**Assignment**: Print, exactly as written, every line from the first line of the records below through the line containing "Each place is", and nothing further.

::::

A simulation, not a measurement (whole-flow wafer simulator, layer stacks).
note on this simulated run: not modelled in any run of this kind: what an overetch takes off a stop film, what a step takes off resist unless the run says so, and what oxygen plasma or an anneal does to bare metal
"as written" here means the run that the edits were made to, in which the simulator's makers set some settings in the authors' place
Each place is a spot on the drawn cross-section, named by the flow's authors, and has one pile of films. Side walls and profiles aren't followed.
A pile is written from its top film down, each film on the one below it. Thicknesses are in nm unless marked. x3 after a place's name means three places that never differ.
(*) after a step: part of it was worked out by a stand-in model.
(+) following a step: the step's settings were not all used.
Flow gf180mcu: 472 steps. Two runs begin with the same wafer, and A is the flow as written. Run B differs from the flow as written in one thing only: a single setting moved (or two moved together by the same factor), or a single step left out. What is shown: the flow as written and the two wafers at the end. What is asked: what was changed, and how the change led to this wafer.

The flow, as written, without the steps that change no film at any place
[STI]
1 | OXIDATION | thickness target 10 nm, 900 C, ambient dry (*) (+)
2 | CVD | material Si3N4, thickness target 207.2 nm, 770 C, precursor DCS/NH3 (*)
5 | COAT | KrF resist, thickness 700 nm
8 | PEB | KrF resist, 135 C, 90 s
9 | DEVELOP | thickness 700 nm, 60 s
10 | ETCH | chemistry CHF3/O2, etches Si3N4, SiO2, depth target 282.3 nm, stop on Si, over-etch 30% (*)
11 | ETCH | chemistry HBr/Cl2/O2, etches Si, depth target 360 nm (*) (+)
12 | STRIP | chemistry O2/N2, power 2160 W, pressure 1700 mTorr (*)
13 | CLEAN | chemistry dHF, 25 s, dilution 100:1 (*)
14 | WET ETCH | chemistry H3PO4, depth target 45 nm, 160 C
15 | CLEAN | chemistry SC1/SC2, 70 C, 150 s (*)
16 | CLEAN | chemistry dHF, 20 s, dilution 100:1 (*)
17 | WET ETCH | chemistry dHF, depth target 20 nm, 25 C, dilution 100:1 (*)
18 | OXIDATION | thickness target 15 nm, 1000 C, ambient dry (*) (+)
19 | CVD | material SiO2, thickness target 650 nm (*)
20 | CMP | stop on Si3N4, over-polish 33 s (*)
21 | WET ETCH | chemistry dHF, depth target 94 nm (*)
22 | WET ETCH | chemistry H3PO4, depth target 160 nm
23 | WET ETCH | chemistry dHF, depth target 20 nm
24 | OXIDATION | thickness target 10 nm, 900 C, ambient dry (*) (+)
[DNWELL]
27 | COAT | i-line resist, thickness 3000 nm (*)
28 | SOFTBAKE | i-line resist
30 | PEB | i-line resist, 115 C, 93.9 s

::::

**Task result**:
A simulation, not a measurement (whole-flow wafer simulator, layer stacks).
note on this simulated run: not modelled in any run of this kind: what an overetch takes off a stop film, what a step takes off resist unless the run says so, and what oxygen plasma or an anneal does to bare metal
"as written" here means the run that the edits were made to, in which the simulator's makers set some settings in the authors' place
Each place is a spot on the drawn cross-section, named by the flow's authors, and has one pile of films. Side walls and profiles aren't followed.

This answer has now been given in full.